Activity: Reproduce all records exactly.

/---

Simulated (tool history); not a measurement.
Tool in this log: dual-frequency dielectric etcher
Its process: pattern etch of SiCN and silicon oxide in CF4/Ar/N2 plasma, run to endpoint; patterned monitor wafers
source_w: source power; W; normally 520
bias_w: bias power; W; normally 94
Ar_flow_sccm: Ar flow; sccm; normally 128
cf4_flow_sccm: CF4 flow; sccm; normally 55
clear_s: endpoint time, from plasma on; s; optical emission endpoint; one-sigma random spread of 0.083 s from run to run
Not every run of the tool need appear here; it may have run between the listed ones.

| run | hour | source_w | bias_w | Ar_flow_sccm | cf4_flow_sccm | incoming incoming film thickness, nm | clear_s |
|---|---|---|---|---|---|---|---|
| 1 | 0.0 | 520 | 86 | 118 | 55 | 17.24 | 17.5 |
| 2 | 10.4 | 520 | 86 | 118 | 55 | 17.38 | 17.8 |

\---

Worked solution:
Simulated (tool history); not a measurement.
Tool in this log: dual-frequency dielectric etcher
Its process: pattern etch of SiCN and silicon oxide in CF4/Ar/N2 plasma, run to endpoint; patterned monitor wafers
source_w: source power; W; normally 520
bias_w: bias power; W; normally 94
Ar_flow_sccm: Ar flow; sccm; normally 128
cf4_flow_sccm: CF4 flow; sccm; normally 55
clear_s: endpoint time, from plasma on; s; optical emission endpoint; one-sigma random spread of 0.083 s from run to run
Not every run of the tool need appear here; it may have run between the listed ones.

| run | hour | source_w | bias_w | Ar_flow_sccm | cf4_flow_sccm | incoming incoming film thickness, nm | clear_s |
|---|---|---|---|---|---|---|---|
| 1 | 0.0 | 520 | 86 | 118 | 55 | 17.24 | 17.5 |
| 2 | 10.4 | 520 | 86 | 118 | 55 | 17.38 | 17.8 |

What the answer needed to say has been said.